--- WORK TASK ---
In the material below, transcribe every line from the first through the line holding "Measurement units: thickness_nm in nm", exactly, and stop after that line.

--- SUPPLIED ENTRIES ---
BEGIN

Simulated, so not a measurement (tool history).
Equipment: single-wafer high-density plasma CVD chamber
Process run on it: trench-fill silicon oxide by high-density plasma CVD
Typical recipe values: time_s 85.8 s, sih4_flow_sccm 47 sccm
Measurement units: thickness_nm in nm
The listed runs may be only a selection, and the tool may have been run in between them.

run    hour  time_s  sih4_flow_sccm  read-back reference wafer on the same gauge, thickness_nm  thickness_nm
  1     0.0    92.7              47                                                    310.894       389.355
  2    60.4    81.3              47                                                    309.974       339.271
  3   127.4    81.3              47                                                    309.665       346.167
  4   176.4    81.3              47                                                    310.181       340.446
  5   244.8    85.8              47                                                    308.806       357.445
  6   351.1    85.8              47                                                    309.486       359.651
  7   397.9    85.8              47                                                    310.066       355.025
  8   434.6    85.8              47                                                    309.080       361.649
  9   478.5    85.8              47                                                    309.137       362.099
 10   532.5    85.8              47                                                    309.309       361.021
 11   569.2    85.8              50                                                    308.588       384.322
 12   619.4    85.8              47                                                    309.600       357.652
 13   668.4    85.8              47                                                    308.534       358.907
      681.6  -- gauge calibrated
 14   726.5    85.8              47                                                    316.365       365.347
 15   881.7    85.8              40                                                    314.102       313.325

END

--- PROBLEM SOLUTION ---
Simulated, so not a measurement (tool history).
Equipment: single-wafer high-density plasma CVD chamber
Process run on it: trench-fill silicon oxide by high-density plasma CVD
Typical recipe values: time_s 85.8 s, sih4_flow_sccm 47 sccm
Measurement units: thickness_nm in nm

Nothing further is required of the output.